START DATA SHOWN

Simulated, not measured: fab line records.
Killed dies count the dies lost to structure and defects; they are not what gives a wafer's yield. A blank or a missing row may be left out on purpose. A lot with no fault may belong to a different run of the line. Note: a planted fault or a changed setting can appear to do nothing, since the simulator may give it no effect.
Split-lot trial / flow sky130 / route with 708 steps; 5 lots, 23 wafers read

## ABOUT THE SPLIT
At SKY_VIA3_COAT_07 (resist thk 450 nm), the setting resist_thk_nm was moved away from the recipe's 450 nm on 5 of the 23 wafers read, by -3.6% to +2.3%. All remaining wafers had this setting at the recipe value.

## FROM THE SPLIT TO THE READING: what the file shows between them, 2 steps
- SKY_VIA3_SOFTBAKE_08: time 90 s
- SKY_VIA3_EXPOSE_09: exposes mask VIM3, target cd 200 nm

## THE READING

END DATA SHOWN

REQUIRED ACTION ▸ From the first line to the last, copy the records without alteration.

EXERCISE SOLUTION ▸
Simulated, not measured: fab line records.
Killed dies count the dies lost to structure and defects; they are not what gives a wafer's yield. A blank or a missing row may be left out on purpose. A lot with no fault may belong to a different run of the line. Note: a planted fault or a changed setting can appear to do nothing, since the simulator may give it no effect.
Split-lot trial / flow sky130 / route with 708 steps; 5 lots, 23 wafers read

## ABOUT THE SPLIT
At SKY_VIA3_COAT_07 (resist thk 450 nm), the setting resist_thk_nm was moved away from the recipe's 450 nm on 5 of the 23 wafers read, by -3.6% to +2.3%. All remaining wafers had this setting at the recipe value.

## FROM THE SPLIT TO THE READING: what the file shows between them, 2 steps
- SKY_VIA3_SOFTBAKE_08: time 90 s
- SKY_VIA3_EXPOSE_09: exposes mask VIM3, target cd 200 nm

## THE READING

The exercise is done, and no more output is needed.